++++ INFORMATION SUPPLIED

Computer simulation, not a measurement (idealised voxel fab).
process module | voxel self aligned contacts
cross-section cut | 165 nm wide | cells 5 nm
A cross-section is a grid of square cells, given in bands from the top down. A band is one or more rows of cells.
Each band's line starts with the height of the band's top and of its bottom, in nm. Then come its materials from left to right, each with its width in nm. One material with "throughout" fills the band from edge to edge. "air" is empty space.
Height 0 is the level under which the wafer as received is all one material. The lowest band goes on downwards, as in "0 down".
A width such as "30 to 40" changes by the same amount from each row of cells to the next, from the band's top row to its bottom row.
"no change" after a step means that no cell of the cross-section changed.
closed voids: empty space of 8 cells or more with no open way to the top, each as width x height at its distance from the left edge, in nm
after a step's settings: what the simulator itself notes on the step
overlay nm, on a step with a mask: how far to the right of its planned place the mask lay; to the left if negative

++++++++

- _WORK INSTRUCTION_: Reproduce the entire listing so that it matches the original in every line.

- _EXERCISE RESPONSE_:
Computer simulation, not a measurement (idealised voxel fab).
process module | voxel self aligned contacts
cross-section cut | 165 nm wide | cells 5 nm
A cross-section is a grid of square cells, given in bands from the top down. A band is one or more rows of cells.
Each band's line starts with the height of the band's top and of its bottom, in nm. Then come its materials from left to right, each with its width in nm. One material with "throughout" fills the band from edge to edge. "air" is empty space.
Height 0 is the level under which the wafer as received is all one material. The lowest band goes on downwards, as in "0 down".
A width such as "30 to 40" changes by the same amount from each row of cells to the next, from the band's top row to its bottom row.
"no change" after a step means that no cell of the cross-section changed.
closed voids: empty space of 8 cells or more with no open way to the top, each as width x height at its distance from the left edge, in nm
after a step's settings: what the simulator itself notes on the step
overlay nm, on a step with a mask: how far to the right of its planned place the mask lay; to the left if negative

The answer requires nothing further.